• [Assigned task]
Please repeat the lines below, exactly and only, from the one that holds "L077.2 | litho_track-03, 0" through the one that holds "L077.5 | litho_track-03, 0".

• [Dataset]
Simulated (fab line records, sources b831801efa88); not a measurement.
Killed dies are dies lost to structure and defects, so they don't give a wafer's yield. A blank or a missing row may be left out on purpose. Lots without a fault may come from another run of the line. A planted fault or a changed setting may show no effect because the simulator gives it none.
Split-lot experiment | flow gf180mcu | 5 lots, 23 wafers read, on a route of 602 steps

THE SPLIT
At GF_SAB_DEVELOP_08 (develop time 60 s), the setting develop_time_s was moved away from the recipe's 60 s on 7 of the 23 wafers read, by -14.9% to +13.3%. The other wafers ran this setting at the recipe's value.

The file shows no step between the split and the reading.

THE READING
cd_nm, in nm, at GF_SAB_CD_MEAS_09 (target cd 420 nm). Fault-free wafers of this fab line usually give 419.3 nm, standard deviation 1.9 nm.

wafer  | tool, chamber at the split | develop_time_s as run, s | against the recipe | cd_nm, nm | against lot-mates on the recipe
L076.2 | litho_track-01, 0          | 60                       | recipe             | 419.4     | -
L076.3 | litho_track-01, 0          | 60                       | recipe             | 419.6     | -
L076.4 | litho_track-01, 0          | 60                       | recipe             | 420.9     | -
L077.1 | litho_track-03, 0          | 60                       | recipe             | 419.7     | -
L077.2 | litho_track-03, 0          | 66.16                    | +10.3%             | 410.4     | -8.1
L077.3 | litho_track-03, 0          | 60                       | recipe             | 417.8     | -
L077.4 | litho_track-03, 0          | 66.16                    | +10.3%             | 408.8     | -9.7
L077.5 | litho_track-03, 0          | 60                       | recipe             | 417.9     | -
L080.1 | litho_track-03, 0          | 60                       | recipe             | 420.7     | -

• [Answer section]
L077.2 | litho_track-03, 0          | 66.16                    | +10.3%             | 410.4     | -8.1
L077.3 | litho_track-03, 0          | 60                       | recipe             | 417.8     | -
L077.4 | litho_track-03, 0          | 66.16                    | +10.3%             | 408.8     | -9.7
L077.5 | litho_track-03, 0          | 60                       | recipe             | 417.9     | -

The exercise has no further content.